**GIVEN INFORMATION**
========================

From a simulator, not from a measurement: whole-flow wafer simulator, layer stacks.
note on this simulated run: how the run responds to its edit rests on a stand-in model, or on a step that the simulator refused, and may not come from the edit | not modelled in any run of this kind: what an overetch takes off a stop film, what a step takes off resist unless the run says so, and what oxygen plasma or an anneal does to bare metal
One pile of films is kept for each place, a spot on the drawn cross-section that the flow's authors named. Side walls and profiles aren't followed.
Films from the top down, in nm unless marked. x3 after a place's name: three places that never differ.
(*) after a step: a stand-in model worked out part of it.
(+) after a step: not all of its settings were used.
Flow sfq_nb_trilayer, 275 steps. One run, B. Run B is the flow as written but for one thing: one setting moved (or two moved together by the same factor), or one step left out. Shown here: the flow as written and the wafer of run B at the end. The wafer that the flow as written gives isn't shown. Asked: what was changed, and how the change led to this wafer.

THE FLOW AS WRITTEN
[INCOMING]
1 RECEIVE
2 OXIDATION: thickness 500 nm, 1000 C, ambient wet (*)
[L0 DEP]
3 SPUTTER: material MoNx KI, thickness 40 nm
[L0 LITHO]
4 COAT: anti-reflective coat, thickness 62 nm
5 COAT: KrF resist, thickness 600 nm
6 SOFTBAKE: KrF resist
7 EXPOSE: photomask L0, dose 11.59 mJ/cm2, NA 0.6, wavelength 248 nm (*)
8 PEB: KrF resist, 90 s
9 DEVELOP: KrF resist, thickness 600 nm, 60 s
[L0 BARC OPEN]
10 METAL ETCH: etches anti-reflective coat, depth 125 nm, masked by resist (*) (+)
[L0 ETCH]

========================

**REQUIREMENT**
Transcribe the lines above between the line holding "3 SPUTTER: material MoNx KI, thickness 40 nm" and the line holding "8 PEB: KrF resist, 90 s", inclusive, exactly as they stand and with nothing added.

**EXERCISE ANSWER**
3 SPUTTER: material MoNx KI, thickness 40 nm
[L0 LITHO]
4 COAT: anti-reflective coat, thickness 62 nm
5 COAT: KrF resist, thickness 600 nm
6 SOFTBAKE: KrF resist
7 EXPOSE: photomask L0, dose 11.59 mJ/cm2, NA 0.6, wavelength 248 nm (*)
8 PEB: KrF resist, 90 s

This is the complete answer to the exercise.